__Required action__
The lines from the start of the data through the line containing "Each square cell" are to be reproduced exactly, both ends included.

#### Provided information
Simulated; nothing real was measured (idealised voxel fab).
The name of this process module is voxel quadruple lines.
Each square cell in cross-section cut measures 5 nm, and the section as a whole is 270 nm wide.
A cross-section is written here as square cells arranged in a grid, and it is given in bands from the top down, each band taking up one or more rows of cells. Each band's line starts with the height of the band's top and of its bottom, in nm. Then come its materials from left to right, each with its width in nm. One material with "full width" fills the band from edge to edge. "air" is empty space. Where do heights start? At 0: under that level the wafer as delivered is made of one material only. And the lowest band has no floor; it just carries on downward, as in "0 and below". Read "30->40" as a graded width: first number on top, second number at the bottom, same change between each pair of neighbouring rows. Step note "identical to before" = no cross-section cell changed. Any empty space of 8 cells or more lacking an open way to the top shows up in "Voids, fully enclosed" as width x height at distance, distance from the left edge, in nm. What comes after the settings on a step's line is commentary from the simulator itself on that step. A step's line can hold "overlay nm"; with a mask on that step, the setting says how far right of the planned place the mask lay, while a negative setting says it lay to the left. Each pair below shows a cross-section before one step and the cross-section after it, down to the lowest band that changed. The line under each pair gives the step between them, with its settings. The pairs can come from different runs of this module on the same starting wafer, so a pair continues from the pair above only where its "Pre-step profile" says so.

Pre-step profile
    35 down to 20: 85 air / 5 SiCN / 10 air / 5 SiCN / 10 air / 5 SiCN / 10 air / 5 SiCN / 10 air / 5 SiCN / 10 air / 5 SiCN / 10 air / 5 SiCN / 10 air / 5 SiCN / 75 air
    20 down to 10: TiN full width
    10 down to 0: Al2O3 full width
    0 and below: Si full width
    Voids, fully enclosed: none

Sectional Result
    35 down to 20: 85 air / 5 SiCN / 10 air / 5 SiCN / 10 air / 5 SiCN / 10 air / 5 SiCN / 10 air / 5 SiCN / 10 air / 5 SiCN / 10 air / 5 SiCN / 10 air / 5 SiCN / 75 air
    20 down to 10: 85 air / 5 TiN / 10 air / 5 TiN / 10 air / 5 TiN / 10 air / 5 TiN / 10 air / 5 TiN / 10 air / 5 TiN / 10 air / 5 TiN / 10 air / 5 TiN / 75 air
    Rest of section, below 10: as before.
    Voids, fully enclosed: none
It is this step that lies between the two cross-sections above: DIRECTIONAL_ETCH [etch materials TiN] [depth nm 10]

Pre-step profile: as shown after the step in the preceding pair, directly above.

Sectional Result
########

__Written solution__
Simulated; nothing real was measured (idealised voxel fab).
The name of this process module is voxel quadruple lines.
Each square cell in cross-section cut measures 5 nm, and the section as a whole is 270 nm wide.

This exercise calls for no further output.